WORK REQUEST: The entries are to be repeated in full, without any change.

RECORD EXCERPTS:

-- -- --

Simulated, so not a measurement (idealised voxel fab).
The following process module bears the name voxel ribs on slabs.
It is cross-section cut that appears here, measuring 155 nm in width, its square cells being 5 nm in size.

-- -- --

EXERCISE ANSWER:
Simulated, so not a measurement (idealised voxel fab).
The following process module bears the name voxel ribs on slabs.
It is cross-section cut that appears here, measuring 155 nm in width, its square cells being 5 nm in size.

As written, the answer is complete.